= Beginning of Section =
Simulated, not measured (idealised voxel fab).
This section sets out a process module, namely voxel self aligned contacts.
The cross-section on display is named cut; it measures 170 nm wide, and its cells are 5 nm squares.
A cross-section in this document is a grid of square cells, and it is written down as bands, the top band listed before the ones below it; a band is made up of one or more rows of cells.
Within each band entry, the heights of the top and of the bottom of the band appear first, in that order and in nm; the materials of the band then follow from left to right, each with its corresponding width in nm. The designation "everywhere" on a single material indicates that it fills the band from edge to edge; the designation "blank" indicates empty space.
= End of Section =

• [Assignment]
Copy all the records exactly so that no character differs from the source.

• [Expected answer]
Simulated, not measured (idealised voxel fab).
This section sets out a process module, namely voxel self aligned contacts.
The cross-section on display is named cut; it measures 170 nm wide, and its cells are 5 nm squares.
A cross-section in this document is a grid of square cells, and it is written down as bands, the top band listed before the ones below it; a band is made up of one or more rows of cells.
Within each band entry, the heights of the top and of the bottom of the band appear first, in that order and in nm; the materials of the band then follow from left to right, each with its corresponding width in nm. The designation "everywhere" on a single material indicates that it fills the band from edge to edge; the designation "blank" indicates empty space.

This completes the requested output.